━━━━━━━━━━━━━━━━━━━━━━━━━━━━━━

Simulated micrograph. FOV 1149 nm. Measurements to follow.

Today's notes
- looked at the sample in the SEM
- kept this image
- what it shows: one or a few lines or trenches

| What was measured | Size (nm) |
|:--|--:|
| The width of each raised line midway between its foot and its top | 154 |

━━━━━━━━━━━━━━━━━━━━━━━━━━━━━━

• Work request:
Exact reproduction of all the material is needed.

• Answer section:
Simulated micrograph. FOV 1149 nm. Measurements to follow.

Today's notes
- looked at the sample in the SEM
- kept this image
- what it shows: one or a few lines or trenches

| What was measured | Size (nm) |
|:--|--:|
| The width of each raised line midway between its foot and its top | 154 |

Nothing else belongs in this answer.